((

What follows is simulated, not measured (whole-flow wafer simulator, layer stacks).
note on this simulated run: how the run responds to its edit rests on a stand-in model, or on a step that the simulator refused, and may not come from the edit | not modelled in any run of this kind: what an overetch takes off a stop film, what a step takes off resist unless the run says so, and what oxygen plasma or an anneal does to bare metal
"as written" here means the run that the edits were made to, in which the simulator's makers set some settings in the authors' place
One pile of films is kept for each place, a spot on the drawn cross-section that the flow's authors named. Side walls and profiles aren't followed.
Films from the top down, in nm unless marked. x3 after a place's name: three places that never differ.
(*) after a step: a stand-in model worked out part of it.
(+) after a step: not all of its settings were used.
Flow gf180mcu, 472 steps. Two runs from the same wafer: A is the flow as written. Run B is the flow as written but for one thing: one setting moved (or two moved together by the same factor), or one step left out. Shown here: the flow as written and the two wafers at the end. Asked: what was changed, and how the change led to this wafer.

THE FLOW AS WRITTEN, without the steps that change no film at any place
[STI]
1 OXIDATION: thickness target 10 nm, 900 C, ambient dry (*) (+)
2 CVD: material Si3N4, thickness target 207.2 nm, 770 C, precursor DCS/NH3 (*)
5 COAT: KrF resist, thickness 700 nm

))

Assignment:
Beginning with the first line and ending with the last, restate the data word for word.

Exercise solution:
What follows is simulated, not measured (whole-flow wafer simulator, layer stacks).
note on this simulated run: how the run responds to its edit rests on a stand-in model, or on a step that the simulator refused, and may not come from the edit | not modelled in any run of this kind: what an overetch takes off a stop film, what a step takes off resist unless the run says so, and what oxygen plasma or an anneal does to bare metal
"as written" here means the run that the edits were made to, in which the simulator's makers set some settings in the authors' place
One pile of films is kept for each place, a spot on the drawn cross-section that the flow's authors named. Side walls and profiles aren't followed.
Films from the top down, in nm unless marked. x3 after a place's name: three places that never differ.
(*) after a step: a stand-in model worked out part of it.
(+) after a step: not all of its settings were used.
Flow gf180mcu, 472 steps. Two runs from the same wafer: A is the flow as written. Run B is the flow as written but for one thing: one setting moved (or two moved together by the same factor), or one step left out. Shown here: the flow as written and the two wafers at the end. Asked: what was changed, and how the change led to this wafer.

THE FLOW AS WRITTEN, without the steps that change no film at any place
[STI]
1 OXIDATION: thickness target 10 nm, 900 C, ambient dry (*) (+)
2 CVD: material Si3N4, thickness target 207.2 nm, 770 C, precursor DCS/NH3 (*)
5 COAT: KrF resist, thickness 700 nm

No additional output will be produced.